Extracted data:
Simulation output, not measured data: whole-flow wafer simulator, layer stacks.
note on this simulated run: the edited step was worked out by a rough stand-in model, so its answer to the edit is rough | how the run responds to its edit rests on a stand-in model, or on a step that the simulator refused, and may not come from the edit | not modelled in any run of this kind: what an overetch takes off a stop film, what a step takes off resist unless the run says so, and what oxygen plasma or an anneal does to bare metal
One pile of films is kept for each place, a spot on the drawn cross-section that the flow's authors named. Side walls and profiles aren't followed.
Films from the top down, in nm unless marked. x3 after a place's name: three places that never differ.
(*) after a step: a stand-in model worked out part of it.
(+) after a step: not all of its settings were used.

Exercise: All of the data above should be reproduced exactly, with nothing missing.

Exercise output:
Simulation output, not measured data: whole-flow wafer simulator, layer stacks.
note on this simulated run: the edited step was worked out by a rough stand-in model, so its answer to the edit is rough | how the run responds to its edit rests on a stand-in model, or on a step that the simulator refused, and may not come from the edit | not modelled in any run of this kind: what an overetch takes off a stop film, what a step takes off resist unless the run says so, and what oxygen plasma or an anneal does to bare metal
One pile of films is kept for each place, a spot on the drawn cross-section that the flow's authors named. Side walls and profiles aren't followed.
Films from the top down, in nm unless marked. x3 after a place's name: three places that never differ.
(*) after a step: a stand-in model worked out part of it.
(+) after a step: not all of its settings were used.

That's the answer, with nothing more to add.